Source material below:
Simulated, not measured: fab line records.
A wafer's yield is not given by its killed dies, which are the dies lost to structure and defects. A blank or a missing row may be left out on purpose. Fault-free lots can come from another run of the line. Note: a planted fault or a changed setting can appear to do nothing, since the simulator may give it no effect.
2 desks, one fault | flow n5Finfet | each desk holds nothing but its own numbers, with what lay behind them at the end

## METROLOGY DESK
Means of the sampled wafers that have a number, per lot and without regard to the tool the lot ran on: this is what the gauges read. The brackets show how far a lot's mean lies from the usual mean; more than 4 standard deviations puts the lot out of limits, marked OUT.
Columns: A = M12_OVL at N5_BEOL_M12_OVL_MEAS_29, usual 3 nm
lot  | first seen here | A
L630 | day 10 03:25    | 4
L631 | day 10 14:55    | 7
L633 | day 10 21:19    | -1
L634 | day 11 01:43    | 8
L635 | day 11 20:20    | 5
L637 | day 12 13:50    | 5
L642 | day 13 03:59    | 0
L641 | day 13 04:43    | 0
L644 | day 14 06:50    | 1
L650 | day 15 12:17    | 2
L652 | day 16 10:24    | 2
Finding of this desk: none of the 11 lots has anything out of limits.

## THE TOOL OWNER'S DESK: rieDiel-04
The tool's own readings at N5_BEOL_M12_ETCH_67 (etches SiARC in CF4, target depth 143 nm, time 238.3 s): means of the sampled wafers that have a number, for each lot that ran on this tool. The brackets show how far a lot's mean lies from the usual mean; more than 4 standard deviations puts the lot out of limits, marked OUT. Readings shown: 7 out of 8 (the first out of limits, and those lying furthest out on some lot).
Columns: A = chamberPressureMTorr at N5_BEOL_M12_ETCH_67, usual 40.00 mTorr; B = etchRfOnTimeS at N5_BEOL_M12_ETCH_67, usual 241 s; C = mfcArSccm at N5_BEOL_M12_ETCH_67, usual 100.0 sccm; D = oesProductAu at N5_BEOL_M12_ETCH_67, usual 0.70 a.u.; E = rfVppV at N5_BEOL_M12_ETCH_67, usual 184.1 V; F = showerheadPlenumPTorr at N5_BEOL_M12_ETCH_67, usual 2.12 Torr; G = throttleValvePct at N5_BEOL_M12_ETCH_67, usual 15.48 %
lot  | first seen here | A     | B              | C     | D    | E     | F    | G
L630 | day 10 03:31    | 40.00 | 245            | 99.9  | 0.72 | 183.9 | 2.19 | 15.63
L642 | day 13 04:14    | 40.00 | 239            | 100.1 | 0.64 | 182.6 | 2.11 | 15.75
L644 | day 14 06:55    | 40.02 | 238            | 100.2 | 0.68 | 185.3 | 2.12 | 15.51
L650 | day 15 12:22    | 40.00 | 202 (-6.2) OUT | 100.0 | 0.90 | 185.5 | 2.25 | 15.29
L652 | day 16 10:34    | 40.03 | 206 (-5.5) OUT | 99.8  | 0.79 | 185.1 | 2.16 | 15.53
End of Source material.

Action item
If a line falls between the first line of the records and the line containing "Means of the sampled wafers that have a number, per", inclusive, repeat it exactly; leave out all others.

Exercise response
Simulated, not measured: fab line records.
A wafer's yield is not given by its killed dies, which are the dies lost to structure and defects. A blank or a missing row may be left out on purpose. Fault-free lots can come from another run of the line. Note: a planted fault or a changed setting can appear to do nothing, since the simulator may give it no effect.
2 desks, one fault | flow n5Finfet | each desk holds nothing but its own numbers, with what lay behind them at the end

## METROLOGY DESK
Means of the sampled wafers that have a number, per lot and without regard to the tool the lot ran on: this is what the gauges read. The brackets show how far a lot's mean lies from the usual mean; more than 4 standard deviations puts the lot out of limits, marked OUT.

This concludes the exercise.